+ + +
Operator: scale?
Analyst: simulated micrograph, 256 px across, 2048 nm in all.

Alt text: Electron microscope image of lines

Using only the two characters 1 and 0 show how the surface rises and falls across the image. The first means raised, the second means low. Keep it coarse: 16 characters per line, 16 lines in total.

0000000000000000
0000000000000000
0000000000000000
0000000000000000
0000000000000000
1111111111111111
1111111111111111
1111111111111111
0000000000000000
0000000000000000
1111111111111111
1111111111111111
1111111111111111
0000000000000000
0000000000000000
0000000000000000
+ + +

### Work item
For this exercise, retype the complete listing exactly.

### Reply
Operator: scale?
Analyst: simulated micrograph, 256 px across, 2048 nm in all.

Alt text: Electron microscope image of lines

Using only the two characters 1 and 0 show how the surface rises and falls across the image. The first means raised, the second means low. Keep it coarse: 16 characters per line, 16 lines in total.

0000000000000000
0000000000000000
0000000000000000
0000000000000000
0000000000000000
1111111111111111
1111111111111111
1111111111111111
0000000000000000
0000000000000000
1111111111111111
1111111111111111
1111111111111111
0000000000000000
0000000000000000
0000000000000000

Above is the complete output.